Given information
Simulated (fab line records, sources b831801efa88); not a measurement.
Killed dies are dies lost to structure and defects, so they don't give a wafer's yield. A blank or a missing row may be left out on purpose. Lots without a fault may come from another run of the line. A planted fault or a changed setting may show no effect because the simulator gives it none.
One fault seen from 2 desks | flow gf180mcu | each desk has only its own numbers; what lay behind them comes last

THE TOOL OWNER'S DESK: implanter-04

Assigned task
Output the full listing above without altering a single word.

Task answer
Simulated (fab line records, sources b831801efa88); not a measurement.
Killed dies are dies lost to structure and defects, so they don't give a wafer's yield. A blank or a missing row may be left out on purpose. Lots without a fault may come from another run of the line. A planted fault or a changed setting may show no effect because the simulator gives it none.
One fault seen from 2 desks | flow gf180mcu | each desk has only its own numbers; what lay behind them comes last

THE TOOL OWNER'S DESK: implanter-04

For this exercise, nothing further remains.